SUPPLIED ENTRIES:
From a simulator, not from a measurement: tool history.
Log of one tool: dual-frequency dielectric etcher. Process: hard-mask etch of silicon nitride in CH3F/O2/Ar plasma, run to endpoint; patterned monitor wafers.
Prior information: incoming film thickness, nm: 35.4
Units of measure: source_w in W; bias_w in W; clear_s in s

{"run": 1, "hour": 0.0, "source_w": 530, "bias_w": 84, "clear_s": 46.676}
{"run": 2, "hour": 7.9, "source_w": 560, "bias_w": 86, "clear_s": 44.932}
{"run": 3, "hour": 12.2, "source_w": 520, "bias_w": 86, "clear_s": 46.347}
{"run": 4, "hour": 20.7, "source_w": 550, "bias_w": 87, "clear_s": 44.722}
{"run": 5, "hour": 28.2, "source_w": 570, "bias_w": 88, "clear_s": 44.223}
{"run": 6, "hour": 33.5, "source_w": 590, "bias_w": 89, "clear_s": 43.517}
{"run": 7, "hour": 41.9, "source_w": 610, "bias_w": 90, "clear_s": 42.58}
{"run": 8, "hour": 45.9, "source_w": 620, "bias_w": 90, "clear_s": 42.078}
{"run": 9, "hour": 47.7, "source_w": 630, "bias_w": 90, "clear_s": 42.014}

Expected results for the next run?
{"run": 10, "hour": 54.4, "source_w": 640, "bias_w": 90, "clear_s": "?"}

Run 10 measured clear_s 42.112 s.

ASSIGNMENT: Every record should be given again exactly.

REPLY:
From a simulator, not from a measurement: tool history.
Log of one tool: dual-frequency dielectric etcher. Process: hard-mask etch of silicon nitride in CH3F/O2/Ar plasma, run to endpoint; patterned monitor wafers.
Prior information: incoming film thickness, nm: 35.4
Units of measure: source_w in W; bias_w in W; clear_s in s

{"run": 1, "hour": 0.0, "source_w": 530, "bias_w": 84, "clear_s": 46.676}
{"run": 2, "hour": 7.9, "source_w": 560, "bias_w": 86, "clear_s": 44.932}
{"run": 3, "hour": 12.2, "source_w": 520, "bias_w": 86, "clear_s": 46.347}
{"run": 4, "hour": 20.7, "source_w": 550, "bias_w": 87, "clear_s": 44.722}
{"run": 5, "hour": 28.2, "source_w": 570, "bias_w": 88, "clear_s": 44.223}
{"run": 6, "hour": 33.5, "source_w": 590, "bias_w": 89, "clear_s": 43.517}
{"run": 7, "hour": 41.9, "source_w": 610, "bias_w": 90, "clear_s": 42.58}
{"run": 8, "hour": 45.9, "source_w": 620, "bias_w": 90, "clear_s": 42.078}
{"run": 9, "hour": 47.7, "source_w": 630, "bias_w": 90, "clear_s": 42.014}

Expected results for the next run?
{"run": 10, "hour": 54.4, "source_w": 640, "bias_w": 90, "clear_s": "?"}

Run 10 measured clear_s 42.112 s.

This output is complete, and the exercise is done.